▶ WORK ORDER
The records below must be reproduced in full and without error.

(Beginning of INPUT DATA)

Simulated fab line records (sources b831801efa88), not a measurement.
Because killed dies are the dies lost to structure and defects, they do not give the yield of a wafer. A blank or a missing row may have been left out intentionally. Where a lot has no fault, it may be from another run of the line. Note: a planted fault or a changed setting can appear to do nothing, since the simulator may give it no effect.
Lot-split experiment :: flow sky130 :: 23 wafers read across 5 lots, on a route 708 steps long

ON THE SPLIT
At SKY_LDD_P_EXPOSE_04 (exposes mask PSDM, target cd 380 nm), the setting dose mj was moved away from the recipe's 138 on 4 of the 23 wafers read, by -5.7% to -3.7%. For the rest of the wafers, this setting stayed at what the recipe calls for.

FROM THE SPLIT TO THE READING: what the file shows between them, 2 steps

(End of INPUT DATA)

▶ ANSWER SPACE
Simulated fab line records (sources b831801efa88), not a measurement.
Because killed dies are the dies lost to structure and defects, they do not give the yield of a wafer. A blank or a missing row may have been left out intentionally. Where a lot has no fault, it may be from another run of the line. Note: a planted fault or a changed setting can appear to do nothing, since the simulator may give it no effect.
Lot-split experiment :: flow sky130 :: 23 wafers read across 5 lots, on a route 708 steps long

ON THE SPLIT
At SKY_LDD_P_EXPOSE_04 (exposes mask PSDM, target cd 380 nm), the setting dose mj was moved away from the recipe's 138 on 4 of the 23 wafers read, by -5.7% to -3.7%. For the rest of the wafers, this setting stayed at what the recipe calls for.

FROM THE SPLIT TO THE READING: what the file shows between them, 2 steps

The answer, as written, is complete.